· · · · ·

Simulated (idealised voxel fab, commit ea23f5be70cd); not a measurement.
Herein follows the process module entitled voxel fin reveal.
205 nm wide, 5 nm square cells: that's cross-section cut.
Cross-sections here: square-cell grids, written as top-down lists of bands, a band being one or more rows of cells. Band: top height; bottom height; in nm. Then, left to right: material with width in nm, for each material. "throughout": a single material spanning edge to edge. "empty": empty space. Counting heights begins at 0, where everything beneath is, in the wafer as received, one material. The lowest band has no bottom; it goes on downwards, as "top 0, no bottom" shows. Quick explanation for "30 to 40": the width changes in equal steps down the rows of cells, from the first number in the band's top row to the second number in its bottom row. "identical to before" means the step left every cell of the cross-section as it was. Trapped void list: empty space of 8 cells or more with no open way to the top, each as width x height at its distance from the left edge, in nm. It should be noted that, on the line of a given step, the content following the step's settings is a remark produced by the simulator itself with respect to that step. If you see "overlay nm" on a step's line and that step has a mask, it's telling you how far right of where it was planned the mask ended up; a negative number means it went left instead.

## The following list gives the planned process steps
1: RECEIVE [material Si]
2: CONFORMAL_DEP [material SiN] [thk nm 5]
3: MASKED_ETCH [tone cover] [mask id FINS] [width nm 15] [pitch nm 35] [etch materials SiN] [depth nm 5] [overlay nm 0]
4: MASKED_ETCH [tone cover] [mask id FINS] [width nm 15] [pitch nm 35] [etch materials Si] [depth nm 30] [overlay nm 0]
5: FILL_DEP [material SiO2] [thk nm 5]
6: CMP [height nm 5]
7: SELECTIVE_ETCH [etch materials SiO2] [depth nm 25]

· · · · ·

> Assigned task
Provide an exact transcription of every entry above.

> Result
Simulated (idealised voxel fab, commit ea23f5be70cd); not a measurement.
Herein follows the process module entitled voxel fin reveal.
205 nm wide, 5 nm square cells: that's cross-section cut.
Cross-sections here: square-cell grids, written as top-down lists of bands, a band being one or more rows of cells. Band: top height; bottom height; in nm. Then, left to right: material with width in nm, for each material. "throughout": a single material spanning edge to edge. "empty": empty space. Counting heights begins at 0, where everything beneath is, in the wafer as received, one material. The lowest band has no bottom; it goes on downwards, as "top 0, no bottom" shows. Quick explanation for "30 to 40": the width changes in equal steps down the rows of cells, from the first number in the band's top row to the second number in its bottom row. "identical to before" means the step left every cell of the cross-section as it was. Trapped void list: empty space of 8 cells or more with no open way to the top, each as width x height at its distance from the left edge, in nm. It should be noted that, on the line of a given step, the content following the step's settings is a remark produced by the simulator itself with respect to that step. If you see "overlay nm" on a step's line and that step has a mask, it's telling you how far right of where it was planned the mask ended up; a negative number means it went left instead.

## The following list gives the planned process steps
1: RECEIVE [material Si]
2: CONFORMAL_DEP [material SiN] [thk nm 5]
3: MASKED_ETCH [tone cover] [mask id FINS] [width nm 15] [pitch nm 35] [etch materials SiN] [depth nm 5] [overlay nm 0]
4: MASKED_ETCH [tone cover] [mask id FINS] [width nm 15] [pitch nm 35] [etch materials Si] [depth nm 30] [overlay nm 0]
5: FILL_DEP [material SiO2] [thk nm 5]
6: CMP [height nm 5]
7: SELECTIVE_ETCH [etch materials SiO2] [depth nm 25]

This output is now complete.